» Entries supplied:
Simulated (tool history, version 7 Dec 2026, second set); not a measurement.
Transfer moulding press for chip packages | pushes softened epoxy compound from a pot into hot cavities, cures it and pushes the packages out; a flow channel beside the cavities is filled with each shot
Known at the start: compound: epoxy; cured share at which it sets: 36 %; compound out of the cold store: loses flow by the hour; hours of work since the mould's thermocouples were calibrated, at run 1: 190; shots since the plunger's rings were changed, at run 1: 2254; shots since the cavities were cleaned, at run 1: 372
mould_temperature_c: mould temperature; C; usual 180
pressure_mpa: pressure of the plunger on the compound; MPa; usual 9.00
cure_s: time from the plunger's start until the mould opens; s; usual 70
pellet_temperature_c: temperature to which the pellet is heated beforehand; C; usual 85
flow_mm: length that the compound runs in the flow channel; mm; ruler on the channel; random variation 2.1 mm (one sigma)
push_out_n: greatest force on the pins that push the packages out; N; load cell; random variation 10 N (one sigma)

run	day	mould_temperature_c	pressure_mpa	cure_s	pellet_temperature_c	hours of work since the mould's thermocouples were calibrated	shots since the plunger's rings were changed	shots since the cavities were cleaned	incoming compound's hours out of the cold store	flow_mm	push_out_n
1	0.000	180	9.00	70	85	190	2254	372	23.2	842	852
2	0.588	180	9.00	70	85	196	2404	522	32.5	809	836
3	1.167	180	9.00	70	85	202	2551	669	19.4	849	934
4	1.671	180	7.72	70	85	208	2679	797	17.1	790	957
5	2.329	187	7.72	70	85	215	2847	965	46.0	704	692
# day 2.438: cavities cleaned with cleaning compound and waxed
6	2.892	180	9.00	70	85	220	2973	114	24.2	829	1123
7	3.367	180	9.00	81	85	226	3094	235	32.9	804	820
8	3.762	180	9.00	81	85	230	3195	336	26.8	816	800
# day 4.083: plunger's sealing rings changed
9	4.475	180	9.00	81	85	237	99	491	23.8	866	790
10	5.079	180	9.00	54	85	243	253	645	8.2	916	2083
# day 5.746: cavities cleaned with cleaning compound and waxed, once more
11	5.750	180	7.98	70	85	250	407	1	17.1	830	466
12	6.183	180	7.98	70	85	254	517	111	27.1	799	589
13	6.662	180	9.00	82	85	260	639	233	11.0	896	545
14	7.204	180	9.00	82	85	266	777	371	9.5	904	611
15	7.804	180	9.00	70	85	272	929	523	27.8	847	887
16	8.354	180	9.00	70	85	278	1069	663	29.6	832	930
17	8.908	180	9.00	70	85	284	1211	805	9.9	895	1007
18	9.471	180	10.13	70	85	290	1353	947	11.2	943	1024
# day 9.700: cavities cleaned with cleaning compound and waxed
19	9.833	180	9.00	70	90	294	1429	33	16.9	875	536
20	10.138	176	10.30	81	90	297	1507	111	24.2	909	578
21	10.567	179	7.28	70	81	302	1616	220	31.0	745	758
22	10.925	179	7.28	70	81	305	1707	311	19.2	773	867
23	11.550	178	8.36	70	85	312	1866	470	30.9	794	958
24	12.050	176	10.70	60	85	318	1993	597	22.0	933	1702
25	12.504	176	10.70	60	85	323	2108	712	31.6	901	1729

» Work task: Look through the entries above and quote exactly the lines from the line with "pellet_temperature_c: temperature to" to the line with "push_out_n: greatest force", counting both of those lines.

» Task response:
pellet_temperature_c: temperature to which the pellet is heated beforehand; C; usual 85
flow_mm: length that the compound runs in the flow channel; mm; ruler on the channel; random variation 2.1 mm (one sigma)
push_out_n: greatest force on the pins that push the packages out; N; load cell; random variation 10 N (one sigma)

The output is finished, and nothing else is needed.